☆ ☆ ☆ ☆ ☆ ☆ ☆

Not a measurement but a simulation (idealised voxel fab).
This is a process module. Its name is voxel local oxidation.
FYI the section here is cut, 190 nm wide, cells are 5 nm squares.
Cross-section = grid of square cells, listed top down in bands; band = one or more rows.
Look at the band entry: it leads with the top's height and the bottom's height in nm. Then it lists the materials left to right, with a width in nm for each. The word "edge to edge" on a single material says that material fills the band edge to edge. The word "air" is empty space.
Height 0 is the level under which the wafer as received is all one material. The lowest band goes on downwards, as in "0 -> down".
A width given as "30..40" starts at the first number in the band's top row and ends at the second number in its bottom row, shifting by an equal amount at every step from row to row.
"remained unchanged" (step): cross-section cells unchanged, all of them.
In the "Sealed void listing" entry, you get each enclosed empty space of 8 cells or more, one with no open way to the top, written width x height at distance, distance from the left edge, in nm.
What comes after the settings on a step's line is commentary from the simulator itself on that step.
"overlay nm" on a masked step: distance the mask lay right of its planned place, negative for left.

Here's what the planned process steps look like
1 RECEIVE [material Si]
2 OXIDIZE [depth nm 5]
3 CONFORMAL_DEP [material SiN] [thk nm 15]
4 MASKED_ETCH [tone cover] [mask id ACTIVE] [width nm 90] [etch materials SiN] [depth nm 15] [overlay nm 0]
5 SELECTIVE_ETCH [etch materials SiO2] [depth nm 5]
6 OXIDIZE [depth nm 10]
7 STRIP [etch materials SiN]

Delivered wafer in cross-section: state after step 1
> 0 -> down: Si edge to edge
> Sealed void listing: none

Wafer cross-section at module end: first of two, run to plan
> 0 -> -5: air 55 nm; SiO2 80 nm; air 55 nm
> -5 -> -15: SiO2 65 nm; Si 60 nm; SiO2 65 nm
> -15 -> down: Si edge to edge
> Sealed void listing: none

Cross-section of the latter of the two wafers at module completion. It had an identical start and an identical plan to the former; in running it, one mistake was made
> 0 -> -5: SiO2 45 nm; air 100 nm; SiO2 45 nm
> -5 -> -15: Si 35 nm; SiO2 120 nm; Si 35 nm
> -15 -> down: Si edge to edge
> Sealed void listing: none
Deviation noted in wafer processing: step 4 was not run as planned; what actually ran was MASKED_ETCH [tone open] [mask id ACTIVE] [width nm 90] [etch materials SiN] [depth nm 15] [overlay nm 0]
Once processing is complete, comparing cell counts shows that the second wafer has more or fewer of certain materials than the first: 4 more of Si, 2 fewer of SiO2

☆ ☆ ☆ ☆ ☆ ☆ ☆

Work request:
Starting with the line above that holds "Cross-section of the" and stopping with the line that holds "Deviation noted in", reproduce each line exactly, omitting all other lines.

Exercise output:
Cross-section of the latter of the two wafers at module completion. It had an identical start and an identical plan to the former; in running it, one mistake was made
> 0 -> -5: SiO2 45 nm; air 100 nm; SiO2 45 nm
> -5 -> -15: Si 35 nm; SiO2 120 nm; Si 35 nm
> -15 -> down: Si edge to edge
> Sealed void listing: none
Deviation noted in wafer processing: step 4 was not run as planned; what actually ran was MASKED_ETCH [tone open] [mask id ACTIVE] [width nm 90] [etch materials SiN] [depth nm 15] [overlay nm 0]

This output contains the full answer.